[Work instruction]
Output only the lines of the entries that follow, starting at the one with "Flow transmon_manhattan: only" and running down to the one with "The wafer at", both included and unchanged.

[Data to examine]
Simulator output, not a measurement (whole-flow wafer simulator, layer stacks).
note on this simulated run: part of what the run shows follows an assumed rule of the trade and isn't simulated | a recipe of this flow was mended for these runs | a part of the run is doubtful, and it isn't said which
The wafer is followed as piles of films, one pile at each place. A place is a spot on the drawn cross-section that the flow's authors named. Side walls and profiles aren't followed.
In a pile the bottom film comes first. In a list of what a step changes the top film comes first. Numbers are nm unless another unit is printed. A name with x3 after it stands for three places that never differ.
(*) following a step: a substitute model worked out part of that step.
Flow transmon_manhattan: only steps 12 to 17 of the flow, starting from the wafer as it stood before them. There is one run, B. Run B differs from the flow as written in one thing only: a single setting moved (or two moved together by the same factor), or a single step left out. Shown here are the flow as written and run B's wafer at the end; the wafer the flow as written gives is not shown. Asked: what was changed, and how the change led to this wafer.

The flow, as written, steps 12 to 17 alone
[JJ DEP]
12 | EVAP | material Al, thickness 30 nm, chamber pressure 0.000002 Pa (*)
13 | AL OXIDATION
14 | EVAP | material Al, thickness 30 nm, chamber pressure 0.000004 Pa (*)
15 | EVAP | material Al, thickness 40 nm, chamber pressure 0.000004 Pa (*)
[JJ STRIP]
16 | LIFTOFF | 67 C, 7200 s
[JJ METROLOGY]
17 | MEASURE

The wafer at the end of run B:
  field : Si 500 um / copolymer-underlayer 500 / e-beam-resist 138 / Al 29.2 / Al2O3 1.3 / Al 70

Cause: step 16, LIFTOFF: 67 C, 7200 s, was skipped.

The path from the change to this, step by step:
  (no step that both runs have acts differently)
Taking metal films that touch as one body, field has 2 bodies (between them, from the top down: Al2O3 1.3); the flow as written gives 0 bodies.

[Answer area]
Flow transmon_manhattan: only steps 12 to 17 of the flow, starting from the wafer as it stood before them. There is one run, B. Run B differs from the flow as written in one thing only: a single setting moved (or two moved together by the same factor), or a single step left out. Shown here are the flow as written and run B's wafer at the end; the wafer the flow as written gives is not shown. Asked: what was changed, and how the change led to this wafer.

The flow, as written, steps 12 to 17 alone
[JJ DEP]
12 | EVAP | material Al, thickness 30 nm, chamber pressure 0.000002 Pa (*)
13 | AL OXIDATION
14 | EVAP | material Al, thickness 30 nm, chamber pressure 0.000004 Pa (*)
15 | EVAP | material Al, thickness 40 nm, chamber pressure 0.000004 Pa (*)
[JJ STRIP]
16 | LIFTOFF | 67 C, 7200 s
[JJ METROLOGY]
17 | MEASURE

The wafer at the end of run B:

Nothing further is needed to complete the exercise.